* _Action item_
Scan the records beneath this line for the line holding "A cross-section is" and the line holding "Each band's line", then transcribe exactly those two and all lines between.

____ Data extract
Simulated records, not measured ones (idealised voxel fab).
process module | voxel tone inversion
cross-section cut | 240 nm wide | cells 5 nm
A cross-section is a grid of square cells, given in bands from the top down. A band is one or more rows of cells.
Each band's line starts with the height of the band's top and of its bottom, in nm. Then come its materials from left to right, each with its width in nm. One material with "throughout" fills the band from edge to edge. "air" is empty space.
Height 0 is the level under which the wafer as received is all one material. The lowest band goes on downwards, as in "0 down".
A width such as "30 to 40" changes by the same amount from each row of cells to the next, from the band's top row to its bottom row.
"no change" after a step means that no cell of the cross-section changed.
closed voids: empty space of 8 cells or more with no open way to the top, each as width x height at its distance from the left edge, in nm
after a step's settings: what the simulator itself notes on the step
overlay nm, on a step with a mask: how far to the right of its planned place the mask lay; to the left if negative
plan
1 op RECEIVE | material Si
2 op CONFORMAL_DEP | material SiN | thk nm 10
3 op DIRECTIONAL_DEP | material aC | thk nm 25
________

* _Answer box_
A cross-section is a grid of square cells, given in bands from the top down. A band is one or more rows of cells.
Each band's line starts with the height of the band's top and of its bottom, in nm. Then come its materials from left to right, each with its width in nm. One material with "throughout" fills the band from edge to edge. "air" is empty space.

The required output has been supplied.